Required action: Write out, precisely and in full, each line of the material.

Dataset extract:
○ ○ ○ ○ ○

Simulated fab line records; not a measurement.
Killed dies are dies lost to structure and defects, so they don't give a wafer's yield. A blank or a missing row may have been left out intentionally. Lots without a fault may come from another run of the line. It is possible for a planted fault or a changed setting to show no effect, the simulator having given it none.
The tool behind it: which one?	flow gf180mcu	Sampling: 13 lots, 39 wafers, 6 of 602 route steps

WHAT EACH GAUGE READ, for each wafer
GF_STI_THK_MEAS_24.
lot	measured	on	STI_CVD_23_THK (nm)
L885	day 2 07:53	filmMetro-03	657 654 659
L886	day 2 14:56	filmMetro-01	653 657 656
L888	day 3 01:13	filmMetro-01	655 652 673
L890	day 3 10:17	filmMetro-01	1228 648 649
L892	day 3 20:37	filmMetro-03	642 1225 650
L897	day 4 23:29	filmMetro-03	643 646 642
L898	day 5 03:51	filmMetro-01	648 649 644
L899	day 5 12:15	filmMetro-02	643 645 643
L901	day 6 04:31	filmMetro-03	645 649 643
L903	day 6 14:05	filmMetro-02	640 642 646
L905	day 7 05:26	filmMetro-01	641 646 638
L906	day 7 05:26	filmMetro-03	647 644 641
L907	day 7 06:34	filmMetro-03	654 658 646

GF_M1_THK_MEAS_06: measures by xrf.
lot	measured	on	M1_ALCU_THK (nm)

○ ○ ○ ○ ○

Exercise response:
Simulated fab line records; not a measurement.
Killed dies are dies lost to structure and defects, so they don't give a wafer's yield. A blank or a missing row may have been left out intentionally. Lots without a fault may come from another run of the line. It is possible for a planted fault or a changed setting to show no effect, the simulator having given it none.
The tool behind it: which one?	flow gf180mcu	Sampling: 13 lots, 39 wafers, 6 of 602 route steps

WHAT EACH GAUGE READ, for each wafer
GF_STI_THK_MEAS_24.
lot	measured	on	STI_CVD_23_THK (nm)
L885	day 2 07:53	filmMetro-03	657 654 659
L886	day 2 14:56	filmMetro-01	653 657 656
L888	day 3 01:13	filmMetro-01	655 652 673
L890	day 3 10:17	filmMetro-01	1228 648 649
L892	day 3 20:37	filmMetro-03	642 1225 650
L897	day 4 23:29	filmMetro-03	643 646 642
L898	day 5 03:51	filmMetro-01	648 649 644
L899	day 5 12:15	filmMetro-02	643 645 643
L901	day 6 04:31	filmMetro-03	645 649 643
L903	day 6 14:05	filmMetro-02	640 642 646
L905	day 7 05:26	filmMetro-01	641 646 638
L906	day 7 05:26	filmMetro-03	647 644 641
L907	day 7 06:34	filmMetro-03	654 658 646

GF_M1_THK_MEAS_06: measures by xrf.
lot	measured	on	M1_ALCU_THK (nm)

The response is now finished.